◆ **Brief**: A verbatim copy of every entry is required.

+===+

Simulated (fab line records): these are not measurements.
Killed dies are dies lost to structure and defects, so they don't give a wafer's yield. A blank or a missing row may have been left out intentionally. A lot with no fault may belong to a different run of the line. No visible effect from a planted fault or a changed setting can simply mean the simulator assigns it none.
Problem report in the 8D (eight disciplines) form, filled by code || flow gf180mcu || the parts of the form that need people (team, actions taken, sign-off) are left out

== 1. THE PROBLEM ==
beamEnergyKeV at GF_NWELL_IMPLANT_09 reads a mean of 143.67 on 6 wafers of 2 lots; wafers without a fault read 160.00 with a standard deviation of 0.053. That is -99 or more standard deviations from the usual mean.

+===+

◆ **Task solution**:
Simulated (fab line records): these are not measurements.
Killed dies are dies lost to structure and defects, so they don't give a wafer's yield. A blank or a missing row may have been left out intentionally. A lot with no fault may belong to a different run of the line. No visible effect from a planted fault or a changed setting can simply mean the simulator assigns it none.
Problem report in the 8D (eight disciplines) form, filled by code || flow gf180mcu || the parts of the form that need people (team, actions taken, sign-off) are left out

== 1. THE PROBLEM ==
beamEnergyKeV at GF_NWELL_IMPLANT_09 reads a mean of 143.67 on 6 wafers of 2 lots; wafers without a fault read 160.00 with a standard deviation of 0.053. That is -99 or more standard deviations from the usual mean.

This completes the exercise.